### Dataset content
__________________________________________________

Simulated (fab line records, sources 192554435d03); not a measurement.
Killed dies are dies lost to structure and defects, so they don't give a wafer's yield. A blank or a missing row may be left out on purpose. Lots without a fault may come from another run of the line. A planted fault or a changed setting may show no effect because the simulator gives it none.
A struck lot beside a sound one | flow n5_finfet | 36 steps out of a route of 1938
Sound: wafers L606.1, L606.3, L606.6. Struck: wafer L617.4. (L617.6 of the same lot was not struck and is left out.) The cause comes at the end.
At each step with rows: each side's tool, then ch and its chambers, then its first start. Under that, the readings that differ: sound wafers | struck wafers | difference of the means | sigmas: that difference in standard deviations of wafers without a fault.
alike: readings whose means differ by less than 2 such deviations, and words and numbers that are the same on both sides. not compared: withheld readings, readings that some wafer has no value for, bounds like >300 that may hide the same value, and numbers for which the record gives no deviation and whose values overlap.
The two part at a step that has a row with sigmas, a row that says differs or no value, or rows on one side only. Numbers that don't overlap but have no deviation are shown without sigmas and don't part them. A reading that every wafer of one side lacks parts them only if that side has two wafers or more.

__________________________________________________

### Assigned task
Return the listing above verbatim.

### Result
Simulated (fab line records, sources 192554435d03); not a measurement.
Killed dies are dies lost to structure and defects, so they don't give a wafer's yield. A blank or a missing row may be left out on purpose. Lots without a fault may come from another run of the line. A planted fault or a changed setting may show no effect because the simulator gives it none.
A struck lot beside a sound one | flow n5_finfet | 36 steps out of a route of 1938
Sound: wafers L606.1, L606.3, L606.6. Struck: wafer L617.4. (L617.6 of the same lot was not struck and is left out.) The cause comes at the end.
At each step with rows: each side's tool, then ch and its chambers, then its first start. Under that, the readings that differ: sound wafers | struck wafers | difference of the means | sigmas: that difference in standard deviations of wafers without a fault.
alike: readings whose means differ by less than 2 such deviations, and words and numbers that are the same on both sides. not compared: withheld readings, readings that some wafer has no value for, bounds like >300 that may hide the same value, and numbers for which the record gives no deviation and whose values overlap.
The two part at a step that has a row with sigmas, a row that says differs or no value, or rows on one side only. Numbers that don't overlap but have no deviation are shown without sigmas and don't part them. A reading that every wafer of one side lacks parts them only if that side has two wafers or more.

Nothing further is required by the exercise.